(INFORMATION SHOWN begins)

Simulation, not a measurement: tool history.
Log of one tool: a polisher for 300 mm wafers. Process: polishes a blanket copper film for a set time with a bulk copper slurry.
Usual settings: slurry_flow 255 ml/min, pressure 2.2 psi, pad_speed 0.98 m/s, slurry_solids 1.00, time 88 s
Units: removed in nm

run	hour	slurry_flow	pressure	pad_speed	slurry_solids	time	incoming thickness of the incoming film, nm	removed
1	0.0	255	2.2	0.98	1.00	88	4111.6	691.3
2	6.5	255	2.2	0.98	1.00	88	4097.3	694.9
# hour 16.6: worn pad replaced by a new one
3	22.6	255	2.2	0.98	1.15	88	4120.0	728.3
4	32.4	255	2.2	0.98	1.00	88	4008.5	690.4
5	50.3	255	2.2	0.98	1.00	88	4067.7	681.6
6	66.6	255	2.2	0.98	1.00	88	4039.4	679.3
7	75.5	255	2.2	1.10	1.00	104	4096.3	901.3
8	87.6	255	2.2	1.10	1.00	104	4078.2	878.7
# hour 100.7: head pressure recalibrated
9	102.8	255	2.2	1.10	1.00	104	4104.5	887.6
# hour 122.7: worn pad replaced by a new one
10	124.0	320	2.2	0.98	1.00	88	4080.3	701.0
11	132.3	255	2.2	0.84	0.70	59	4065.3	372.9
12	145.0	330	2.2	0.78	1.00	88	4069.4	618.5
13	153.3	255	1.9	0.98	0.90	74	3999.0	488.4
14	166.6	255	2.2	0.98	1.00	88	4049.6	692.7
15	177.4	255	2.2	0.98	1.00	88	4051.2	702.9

(INFORMATION SHOWN ends)

■ **WORK REQUEST**
Transcribe, in full, each record that appears above.

■ **PROBLEM SOLUTION**
Simulation, not a measurement: tool history.
Log of one tool: a polisher for 300 mm wafers. Process: polishes a blanket copper film for a set time with a bulk copper slurry.
Usual settings: slurry_flow 255 ml/min, pressure 2.2 psi, pad_speed 0.98 m/s, slurry_solids 1.00, time 88 s
Units: removed in nm

run	hour	slurry_flow	pressure	pad_speed	slurry_solids	time	incoming thickness of the incoming film, nm	removed
1	0.0	255	2.2	0.98	1.00	88	4111.6	691.3
2	6.5	255	2.2	0.98	1.00	88	4097.3	694.9
# hour 16.6: worn pad replaced by a new one
3	22.6	255	2.2	0.98	1.15	88	4120.0	728.3
4	32.4	255	2.2	0.98	1.00	88	4008.5	690.4
5	50.3	255	2.2	0.98	1.00	88	4067.7	681.6
6	66.6	255	2.2	0.98	1.00	88	4039.4	679.3
7	75.5	255	2.2	1.10	1.00	104	4096.3	901.3
8	87.6	255	2.2	1.10	1.00	104	4078.2	878.7
# hour 100.7: head pressure recalibrated
9	102.8	255	2.2	1.10	1.00	104	4104.5	887.6
# hour 122.7: worn pad replaced by a new one
10	124.0	320	2.2	0.98	1.00	88	4080.3	701.0
11	132.3	255	2.2	0.84	0.70	59	4065.3	372.9
12	145.0	330	2.2	0.78	1.00	88	4069.4	618.5
13	153.3	255	1.9	0.98	0.90	74	3999.0	488.4
14	166.6	255	2.2	0.98	1.00	88	4049.6	692.7
15	177.4	255	2.2	0.98	1.00	88	4051.2	702.9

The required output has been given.